**Requirement**
Set down the full data below exactly as given, please.

(Beginning of Record excerpts)
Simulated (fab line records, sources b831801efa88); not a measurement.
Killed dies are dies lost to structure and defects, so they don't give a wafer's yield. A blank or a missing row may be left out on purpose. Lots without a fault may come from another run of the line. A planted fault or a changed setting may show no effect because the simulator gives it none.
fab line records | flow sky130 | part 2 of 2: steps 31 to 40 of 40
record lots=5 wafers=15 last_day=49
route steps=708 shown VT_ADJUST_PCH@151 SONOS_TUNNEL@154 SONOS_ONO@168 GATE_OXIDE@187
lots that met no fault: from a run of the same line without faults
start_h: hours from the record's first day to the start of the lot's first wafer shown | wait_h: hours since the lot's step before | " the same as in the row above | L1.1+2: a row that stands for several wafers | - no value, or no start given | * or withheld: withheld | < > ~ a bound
(End of Record excerpts)

**Answer space**
Simulated (fab line records, sources b831801efa88); not a measurement.
Killed dies are dies lost to structure and defects, so they don't give a wafer's yield. A blank or a missing row may be left out on purpose. Lots without a fault may come from another run of the line. A planted fault or a changed setting may show no effect because the simulator gives it none.
fab line records | flow sky130 | part 2 of 2: steps 31 to 40 of 40
record lots=5 wafers=15 last_day=49
route steps=708 shown VT_ADJUST_PCH@151 SONOS_TUNNEL@154 SONOS_ONO@168 GATE_OXIDE@187
lots that met no fault: from a run of the same line without faults
start_h: hours from the record's first day to the start of the lot's first wafer shown | wait_h: hours since the lot's step before | " the same as in the row above | L1.1+2: a row that stands for several wafers | - no value, or no start given | * or withheld: withheld | < > ~ a bound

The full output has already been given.